Data listing
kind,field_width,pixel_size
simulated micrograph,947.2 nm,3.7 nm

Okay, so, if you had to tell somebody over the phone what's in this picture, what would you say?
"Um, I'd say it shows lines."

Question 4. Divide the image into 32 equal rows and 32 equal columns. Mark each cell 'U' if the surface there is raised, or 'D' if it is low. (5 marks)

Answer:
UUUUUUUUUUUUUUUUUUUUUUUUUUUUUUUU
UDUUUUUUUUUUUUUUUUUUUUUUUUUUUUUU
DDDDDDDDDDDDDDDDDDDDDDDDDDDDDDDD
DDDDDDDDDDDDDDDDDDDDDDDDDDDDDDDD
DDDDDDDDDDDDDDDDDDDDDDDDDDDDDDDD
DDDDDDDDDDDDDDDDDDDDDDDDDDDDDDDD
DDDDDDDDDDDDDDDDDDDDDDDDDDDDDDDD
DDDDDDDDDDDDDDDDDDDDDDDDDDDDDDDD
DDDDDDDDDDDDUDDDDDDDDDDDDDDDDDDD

Assignment
Without any alteration, retype all of the material above.

Written answer
kind,field_width,pixel_size
simulated micrograph,947.2 nm,3.7 nm

Okay, so, if you had to tell somebody over the phone what's in this picture, what would you say?
"Um, I'd say it shows lines."

Question 4. Divide the image into 32 equal rows and 32 equal columns. Mark each cell 'U' if the surface there is raised, or 'D' if it is low. (5 marks)

Answer:
UUUUUUUUUUUUUUUUUUUUUUUUUUUUUUUU
UDUUUUUUUUUUUUUUUUUUUUUUUUUUUUUU
DDDDDDDDDDDDDDDDDDDDDDDDDDDDDDDD
DDDDDDDDDDDDDDDDDDDDDDDDDDDDDDDD
DDDDDDDDDDDDDDDDDDDDDDDDDDDDDDDD
DDDDDDDDDDDDDDDDDDDDDDDDDDDDDDDD
DDDDDDDDDDDDDDDDDDDDDDDDDDDDDDDD
DDDDDDDDDDDDDDDDDDDDDDDDDDDDDDDD
DDDDDDDDDDDDUDDDDDDDDDDDDDDDDDDD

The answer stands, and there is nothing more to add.